=== Record excerpts ===

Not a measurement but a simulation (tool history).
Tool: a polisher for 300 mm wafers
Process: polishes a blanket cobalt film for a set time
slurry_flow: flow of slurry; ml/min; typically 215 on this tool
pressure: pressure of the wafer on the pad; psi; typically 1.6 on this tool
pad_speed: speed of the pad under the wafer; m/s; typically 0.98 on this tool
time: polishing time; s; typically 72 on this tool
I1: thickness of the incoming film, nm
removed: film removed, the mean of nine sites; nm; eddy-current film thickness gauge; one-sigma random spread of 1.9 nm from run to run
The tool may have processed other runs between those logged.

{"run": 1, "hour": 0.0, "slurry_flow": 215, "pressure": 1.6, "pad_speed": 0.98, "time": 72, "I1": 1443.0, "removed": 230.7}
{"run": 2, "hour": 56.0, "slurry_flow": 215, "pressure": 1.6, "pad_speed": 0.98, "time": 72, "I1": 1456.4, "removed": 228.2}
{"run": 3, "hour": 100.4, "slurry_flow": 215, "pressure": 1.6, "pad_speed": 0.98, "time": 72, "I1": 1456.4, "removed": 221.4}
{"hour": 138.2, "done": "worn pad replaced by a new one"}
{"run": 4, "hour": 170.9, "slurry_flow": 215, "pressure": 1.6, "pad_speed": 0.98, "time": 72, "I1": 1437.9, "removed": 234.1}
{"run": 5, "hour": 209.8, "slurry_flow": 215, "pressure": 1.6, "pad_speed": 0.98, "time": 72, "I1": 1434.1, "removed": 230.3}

===

**Requirement:**
When you come to the line containing "pad_speed: speed of", give it and stop; before that, repeat each line of the material exactly from the first one.

**Written solution:**
Not a measurement but a simulation (tool history).
Tool: a polisher for 300 mm wafers
Process: polishes a blanket cobalt film for a set time
slurry_flow: flow of slurry; ml/min; typically 215 on this tool
pressure: pressure of the wafer on the pad; psi; typically 1.6 on this tool
pad_speed: speed of the pad under the wafer; m/s; typically 0.98 on this tool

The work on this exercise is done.